● Work instruction
In the records that follow, find the line with "1111111111001111"; from there, retype every line exactly through the line with "1111101111111111", which also belongs to the answer.

● Extracted information
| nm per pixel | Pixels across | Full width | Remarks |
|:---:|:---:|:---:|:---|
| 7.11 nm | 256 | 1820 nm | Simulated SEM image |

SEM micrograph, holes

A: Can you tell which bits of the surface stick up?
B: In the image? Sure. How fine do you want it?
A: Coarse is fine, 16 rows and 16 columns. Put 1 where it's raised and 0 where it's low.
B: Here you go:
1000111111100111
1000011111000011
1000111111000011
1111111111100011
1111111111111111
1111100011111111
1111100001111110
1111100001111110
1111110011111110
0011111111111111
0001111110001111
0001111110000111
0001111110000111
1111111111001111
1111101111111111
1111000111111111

● Answer space
1111111111001111
1111101111111111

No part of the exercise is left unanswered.